|---|

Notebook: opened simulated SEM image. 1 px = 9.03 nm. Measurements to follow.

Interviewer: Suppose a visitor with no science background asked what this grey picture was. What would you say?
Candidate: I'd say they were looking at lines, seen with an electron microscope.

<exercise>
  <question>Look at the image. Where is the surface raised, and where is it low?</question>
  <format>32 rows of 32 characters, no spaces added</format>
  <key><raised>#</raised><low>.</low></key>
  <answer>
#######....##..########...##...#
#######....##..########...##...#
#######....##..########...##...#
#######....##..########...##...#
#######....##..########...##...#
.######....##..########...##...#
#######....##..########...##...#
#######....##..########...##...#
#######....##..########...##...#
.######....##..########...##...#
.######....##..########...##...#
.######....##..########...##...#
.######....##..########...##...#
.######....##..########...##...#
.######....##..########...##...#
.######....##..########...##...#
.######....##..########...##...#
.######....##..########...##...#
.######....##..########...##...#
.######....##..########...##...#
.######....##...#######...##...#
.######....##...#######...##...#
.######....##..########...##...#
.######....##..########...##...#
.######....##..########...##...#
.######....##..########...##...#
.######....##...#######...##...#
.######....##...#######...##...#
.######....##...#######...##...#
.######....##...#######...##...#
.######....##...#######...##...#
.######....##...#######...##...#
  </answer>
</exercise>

|---|

Work request → Without changing anything, quote the lines from the top of the data to the line that contains "<key><raised>#</raised><low>.</low></key>", including that line.

Response area →
Notebook: opened simulated SEM image. 1 px = 9.03 nm. Measurements to follow.

Interviewer: Suppose a visitor with no science background asked what this grey picture was. What would you say?
Candidate: I'd say they were looking at lines, seen with an electron microscope.

<exercise>
  <question>Look at the image. Where is the surface raised, and where is it low?</question>
  <format>32 rows of 32 characters, no spaces added</format>
  <key><raised>#</raised><low>.</low></key>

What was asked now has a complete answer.